◆ **Record excerpts**:
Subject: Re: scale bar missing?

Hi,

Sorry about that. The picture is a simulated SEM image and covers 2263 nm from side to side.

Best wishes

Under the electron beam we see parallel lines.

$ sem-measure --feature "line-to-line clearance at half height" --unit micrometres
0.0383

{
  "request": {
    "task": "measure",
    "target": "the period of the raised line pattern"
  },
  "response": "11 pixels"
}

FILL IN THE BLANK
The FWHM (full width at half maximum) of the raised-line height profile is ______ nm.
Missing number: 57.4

◆ **Work request**:
Exactly as they appear, retype the lines from the start of the records through the line containing "FILL IN THE BLANK".

◆ **Written reply**:
Subject: Re: scale bar missing?

Hi,

Sorry about that. The picture is a simulated SEM image and covers 2263 nm from side to side.

Best wishes

Under the electron beam we see parallel lines.

$ sem-measure --feature "line-to-line clearance at half height" --unit micrometres
0.0383

{
  "request": {
    "task": "measure",
    "target": "the period of the raised line pattern"
  },
  "response": "11 pixels"
}

FILL IN THE BLANK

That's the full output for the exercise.